* **Required action**:
Could you copy, exactly as written, every line from the first line of the records through the one containing "If this micrograph"?

* **Source data**:
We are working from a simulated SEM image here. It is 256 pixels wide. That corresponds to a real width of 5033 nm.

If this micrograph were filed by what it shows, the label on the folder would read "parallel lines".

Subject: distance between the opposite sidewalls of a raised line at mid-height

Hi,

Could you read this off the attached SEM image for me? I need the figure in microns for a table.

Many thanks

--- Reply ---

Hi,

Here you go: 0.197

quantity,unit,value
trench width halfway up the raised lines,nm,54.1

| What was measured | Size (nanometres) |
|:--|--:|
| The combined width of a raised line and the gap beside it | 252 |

* **Answer box**:
We are working from a simulated SEM image here. It is 256 pixels wide. That corresponds to a real width of 5033 nm.

If this micrograph were filed by what it shows, the label on the folder would read "parallel lines".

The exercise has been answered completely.